Extracted records -
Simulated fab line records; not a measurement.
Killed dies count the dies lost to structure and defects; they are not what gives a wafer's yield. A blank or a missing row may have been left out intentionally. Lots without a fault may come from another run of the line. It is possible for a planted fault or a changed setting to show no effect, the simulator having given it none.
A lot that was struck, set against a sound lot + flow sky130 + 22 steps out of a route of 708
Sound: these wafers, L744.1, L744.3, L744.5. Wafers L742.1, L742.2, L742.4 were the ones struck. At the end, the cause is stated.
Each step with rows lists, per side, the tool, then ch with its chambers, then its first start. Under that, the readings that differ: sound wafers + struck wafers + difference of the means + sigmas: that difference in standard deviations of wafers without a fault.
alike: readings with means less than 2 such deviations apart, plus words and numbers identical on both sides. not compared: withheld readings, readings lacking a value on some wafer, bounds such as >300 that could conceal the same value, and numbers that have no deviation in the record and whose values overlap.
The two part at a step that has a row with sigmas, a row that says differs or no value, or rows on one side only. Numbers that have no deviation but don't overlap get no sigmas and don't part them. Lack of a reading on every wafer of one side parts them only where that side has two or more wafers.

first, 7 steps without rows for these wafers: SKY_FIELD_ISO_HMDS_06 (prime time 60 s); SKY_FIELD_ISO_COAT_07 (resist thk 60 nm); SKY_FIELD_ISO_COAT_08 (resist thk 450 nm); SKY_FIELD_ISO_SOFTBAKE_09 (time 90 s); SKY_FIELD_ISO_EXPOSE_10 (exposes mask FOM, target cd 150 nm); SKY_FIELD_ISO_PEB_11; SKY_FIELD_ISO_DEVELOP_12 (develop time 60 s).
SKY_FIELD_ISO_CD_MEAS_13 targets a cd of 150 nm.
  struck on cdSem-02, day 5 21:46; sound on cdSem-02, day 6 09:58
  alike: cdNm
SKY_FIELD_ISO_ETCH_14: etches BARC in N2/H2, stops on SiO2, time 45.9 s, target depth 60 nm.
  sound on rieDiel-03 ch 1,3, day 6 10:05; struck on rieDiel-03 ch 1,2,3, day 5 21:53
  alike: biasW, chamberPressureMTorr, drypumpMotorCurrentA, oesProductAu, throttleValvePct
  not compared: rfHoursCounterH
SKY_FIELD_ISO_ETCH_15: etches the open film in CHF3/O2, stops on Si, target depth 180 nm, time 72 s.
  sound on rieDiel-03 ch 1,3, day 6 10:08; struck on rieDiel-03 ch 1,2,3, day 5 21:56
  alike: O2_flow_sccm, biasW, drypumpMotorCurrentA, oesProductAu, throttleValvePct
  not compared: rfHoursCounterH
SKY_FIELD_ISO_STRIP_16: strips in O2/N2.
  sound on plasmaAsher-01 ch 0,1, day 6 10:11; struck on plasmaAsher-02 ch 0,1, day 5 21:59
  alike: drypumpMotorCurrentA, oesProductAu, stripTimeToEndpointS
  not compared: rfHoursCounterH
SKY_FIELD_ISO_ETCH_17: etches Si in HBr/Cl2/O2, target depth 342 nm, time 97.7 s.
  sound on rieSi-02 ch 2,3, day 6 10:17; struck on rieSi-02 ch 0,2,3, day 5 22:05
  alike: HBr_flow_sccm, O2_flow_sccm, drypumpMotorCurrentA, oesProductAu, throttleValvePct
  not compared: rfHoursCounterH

Requirement - Starting with the first line of the listing, output each line exactly until you have included the one containing "Sound: these wafers, L744.1, L744.3, L744.5.".

Exercise answer -
Simulated fab line records; not a measurement.
Killed dies count the dies lost to structure and defects; they are not what gives a wafer's yield. A blank or a missing row may have been left out intentionally. Lots without a fault may come from another run of the line. It is possible for a planted fault or a changed setting to show no effect, the simulator having given it none.
A lot that was struck, set against a sound lot + flow sky130 + 22 steps out of a route of 708
Sound: these wafers, L744.1, L744.3, L744.5. Wafers L742.1, L742.2, L742.4 were the ones struck. At the end, the cause is stated.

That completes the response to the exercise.